> [Required action]
Each line of the material, from the first through the one containing "Usual recipe: chip's", is to be written out exactly.

++++++++
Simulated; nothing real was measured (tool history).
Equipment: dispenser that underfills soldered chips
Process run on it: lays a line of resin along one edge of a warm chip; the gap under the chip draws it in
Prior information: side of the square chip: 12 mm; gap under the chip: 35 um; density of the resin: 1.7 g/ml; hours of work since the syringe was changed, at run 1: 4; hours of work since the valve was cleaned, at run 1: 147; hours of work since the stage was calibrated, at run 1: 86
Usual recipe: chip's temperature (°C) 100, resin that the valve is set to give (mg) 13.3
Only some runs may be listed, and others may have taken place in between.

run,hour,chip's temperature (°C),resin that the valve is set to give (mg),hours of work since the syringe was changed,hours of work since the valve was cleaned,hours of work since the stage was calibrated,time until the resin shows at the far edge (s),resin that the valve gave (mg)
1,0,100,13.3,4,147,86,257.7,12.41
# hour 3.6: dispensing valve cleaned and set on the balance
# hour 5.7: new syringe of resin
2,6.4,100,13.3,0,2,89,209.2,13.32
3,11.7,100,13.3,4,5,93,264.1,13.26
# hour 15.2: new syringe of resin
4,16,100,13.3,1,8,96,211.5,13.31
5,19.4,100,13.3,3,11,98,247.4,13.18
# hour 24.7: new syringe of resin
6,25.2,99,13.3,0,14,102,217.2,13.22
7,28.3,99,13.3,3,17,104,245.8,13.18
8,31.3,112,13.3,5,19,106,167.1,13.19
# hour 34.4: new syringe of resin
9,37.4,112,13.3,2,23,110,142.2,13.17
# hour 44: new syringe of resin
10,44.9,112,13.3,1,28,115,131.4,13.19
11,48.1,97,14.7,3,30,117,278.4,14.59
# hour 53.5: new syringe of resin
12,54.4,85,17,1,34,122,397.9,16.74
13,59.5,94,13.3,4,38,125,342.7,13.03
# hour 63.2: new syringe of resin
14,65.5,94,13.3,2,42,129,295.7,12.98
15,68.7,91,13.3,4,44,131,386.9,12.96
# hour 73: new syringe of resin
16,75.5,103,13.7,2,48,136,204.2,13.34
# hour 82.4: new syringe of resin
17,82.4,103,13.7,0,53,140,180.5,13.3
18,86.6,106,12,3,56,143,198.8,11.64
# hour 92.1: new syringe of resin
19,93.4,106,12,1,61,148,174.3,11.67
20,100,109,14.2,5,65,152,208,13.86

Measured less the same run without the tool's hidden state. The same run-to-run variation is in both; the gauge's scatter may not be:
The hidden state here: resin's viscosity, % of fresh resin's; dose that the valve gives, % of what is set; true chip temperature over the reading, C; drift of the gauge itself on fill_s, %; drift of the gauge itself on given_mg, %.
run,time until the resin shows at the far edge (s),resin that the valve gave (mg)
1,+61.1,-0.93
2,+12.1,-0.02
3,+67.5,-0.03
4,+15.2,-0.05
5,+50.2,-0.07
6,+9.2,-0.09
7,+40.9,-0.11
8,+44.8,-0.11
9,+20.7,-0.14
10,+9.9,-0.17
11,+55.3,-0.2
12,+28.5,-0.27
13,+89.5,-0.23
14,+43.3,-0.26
++++++++

> [Solution]
Simulated; nothing real was measured (tool history).
Equipment: dispenser that underfills soldered chips
Process run on it: lays a line of resin along one edge of a warm chip; the gap under the chip draws it in
Prior information: side of the square chip: 12 mm; gap under the chip: 35 um; density of the resin: 1.7 g/ml; hours of work since the syringe was changed, at run 1: 4; hours of work since the valve was cleaned, at run 1: 147; hours of work since the stage was calibrated, at run 1: 86
Usual recipe: chip's temperature (°C) 100, resin that the valve is set to give (mg) 13.3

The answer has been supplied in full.